__DATA LISTING__.
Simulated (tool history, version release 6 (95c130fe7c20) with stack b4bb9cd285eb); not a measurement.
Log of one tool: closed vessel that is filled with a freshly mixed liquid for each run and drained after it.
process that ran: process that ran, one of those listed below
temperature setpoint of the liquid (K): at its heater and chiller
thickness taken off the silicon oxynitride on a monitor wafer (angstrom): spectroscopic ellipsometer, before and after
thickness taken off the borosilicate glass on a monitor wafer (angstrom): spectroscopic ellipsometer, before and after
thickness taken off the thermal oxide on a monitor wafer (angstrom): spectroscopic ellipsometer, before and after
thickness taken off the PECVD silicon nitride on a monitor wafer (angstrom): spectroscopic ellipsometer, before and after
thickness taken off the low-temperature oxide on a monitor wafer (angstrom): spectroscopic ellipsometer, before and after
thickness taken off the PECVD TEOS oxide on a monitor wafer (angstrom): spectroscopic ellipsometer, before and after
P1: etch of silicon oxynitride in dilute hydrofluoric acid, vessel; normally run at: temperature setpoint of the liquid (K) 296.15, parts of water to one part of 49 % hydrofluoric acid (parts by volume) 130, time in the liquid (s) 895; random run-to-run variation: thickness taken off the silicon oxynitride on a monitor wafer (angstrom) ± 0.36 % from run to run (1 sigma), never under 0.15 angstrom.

__ASSIGNED TASK__. Repeat exactly the lines of the listing from its first line through the line that holds "process that ran: process". Nothing else should appear.

__YOUR RESPONSE__.
Simulated (tool history, version release 6 (95c130fe7c20) with stack b4bb9cd285eb); not a measurement.
Log of one tool: closed vessel that is filled with a freshly mixed liquid for each run and drained after it.
process that ran: process that ran, one of those listed below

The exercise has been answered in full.